**EXTRACTED RECORDS:**
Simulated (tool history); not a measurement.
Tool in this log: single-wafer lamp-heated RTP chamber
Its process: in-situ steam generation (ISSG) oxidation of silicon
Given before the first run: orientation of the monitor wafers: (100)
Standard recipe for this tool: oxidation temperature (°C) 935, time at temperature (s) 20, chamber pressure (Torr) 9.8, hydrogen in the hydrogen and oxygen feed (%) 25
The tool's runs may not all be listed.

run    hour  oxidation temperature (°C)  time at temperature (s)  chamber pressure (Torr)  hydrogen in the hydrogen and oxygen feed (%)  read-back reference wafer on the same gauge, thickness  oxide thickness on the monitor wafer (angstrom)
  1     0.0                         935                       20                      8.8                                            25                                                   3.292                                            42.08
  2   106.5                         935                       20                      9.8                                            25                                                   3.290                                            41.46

**WORK ORDER:**
The entire listing must be repeated without a single change.

**WRITTEN SOLUTION:**
Simulated (tool history); not a measurement.
Tool in this log: single-wafer lamp-heated RTP chamber
Its process: in-situ steam generation (ISSG) oxidation of silicon
Given before the first run: orientation of the monitor wafers: (100)
Standard recipe for this tool: oxidation temperature (°C) 935, time at temperature (s) 20, chamber pressure (Torr) 9.8, hydrogen in the hydrogen and oxygen feed (%) 25
The tool's runs may not all be listed.

run    hour  oxidation temperature (°C)  time at temperature (s)  chamber pressure (Torr)  hydrogen in the hydrogen and oxygen feed (%)  read-back reference wafer on the same gauge, thickness  oxide thickness on the monitor wafer (angstrom)
  1     0.0                         935                       20                      8.8                                            25                                                   3.292                                            42.08
  2   106.5                         935                       20                      9.8                                            25                                                   3.290                                            41.46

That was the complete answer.